_ _ _ _

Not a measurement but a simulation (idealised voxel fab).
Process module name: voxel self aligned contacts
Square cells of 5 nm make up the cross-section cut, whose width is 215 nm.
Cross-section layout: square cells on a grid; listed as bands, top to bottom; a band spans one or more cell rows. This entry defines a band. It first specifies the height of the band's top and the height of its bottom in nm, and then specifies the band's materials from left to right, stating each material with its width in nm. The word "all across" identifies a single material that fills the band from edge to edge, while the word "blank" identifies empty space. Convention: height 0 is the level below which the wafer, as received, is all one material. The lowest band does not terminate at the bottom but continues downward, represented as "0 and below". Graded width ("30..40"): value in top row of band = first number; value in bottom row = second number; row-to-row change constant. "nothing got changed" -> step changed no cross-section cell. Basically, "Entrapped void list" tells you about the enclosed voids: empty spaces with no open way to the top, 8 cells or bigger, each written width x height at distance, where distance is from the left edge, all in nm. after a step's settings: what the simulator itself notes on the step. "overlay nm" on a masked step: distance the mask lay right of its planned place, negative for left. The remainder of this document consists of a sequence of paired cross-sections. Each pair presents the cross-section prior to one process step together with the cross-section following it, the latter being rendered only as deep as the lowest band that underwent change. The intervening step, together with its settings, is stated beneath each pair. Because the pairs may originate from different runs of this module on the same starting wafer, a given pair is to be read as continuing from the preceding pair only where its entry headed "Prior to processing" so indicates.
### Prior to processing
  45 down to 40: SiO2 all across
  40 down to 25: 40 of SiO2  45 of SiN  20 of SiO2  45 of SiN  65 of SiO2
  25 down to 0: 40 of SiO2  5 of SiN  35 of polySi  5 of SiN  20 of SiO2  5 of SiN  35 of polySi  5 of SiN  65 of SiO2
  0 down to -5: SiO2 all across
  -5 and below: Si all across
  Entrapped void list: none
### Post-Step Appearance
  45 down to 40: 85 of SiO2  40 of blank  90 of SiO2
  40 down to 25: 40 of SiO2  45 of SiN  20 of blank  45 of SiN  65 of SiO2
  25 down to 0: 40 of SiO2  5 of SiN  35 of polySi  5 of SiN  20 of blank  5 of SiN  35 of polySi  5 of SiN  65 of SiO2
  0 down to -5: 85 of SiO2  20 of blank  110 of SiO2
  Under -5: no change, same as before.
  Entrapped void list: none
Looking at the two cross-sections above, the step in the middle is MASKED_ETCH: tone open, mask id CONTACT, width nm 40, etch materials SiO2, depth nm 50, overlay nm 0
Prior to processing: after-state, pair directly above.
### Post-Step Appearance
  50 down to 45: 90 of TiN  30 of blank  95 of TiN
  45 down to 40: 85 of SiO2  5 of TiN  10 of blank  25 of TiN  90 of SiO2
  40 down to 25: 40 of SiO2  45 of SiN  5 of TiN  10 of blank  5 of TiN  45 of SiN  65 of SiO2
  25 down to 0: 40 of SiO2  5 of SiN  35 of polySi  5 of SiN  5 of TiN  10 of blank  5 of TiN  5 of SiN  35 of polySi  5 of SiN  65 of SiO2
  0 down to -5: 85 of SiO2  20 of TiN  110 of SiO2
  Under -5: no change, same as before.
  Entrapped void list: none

_ _ _ _

Action item = The response must consist solely of the lines from the top of the records through the line holding "Square cells of", copied word for word.

Written solution =
Not a measurement but a simulation (idealised voxel fab).
Process module name: voxel self aligned contacts
Square cells of 5 nm make up the cross-section cut, whose width is 215 nm.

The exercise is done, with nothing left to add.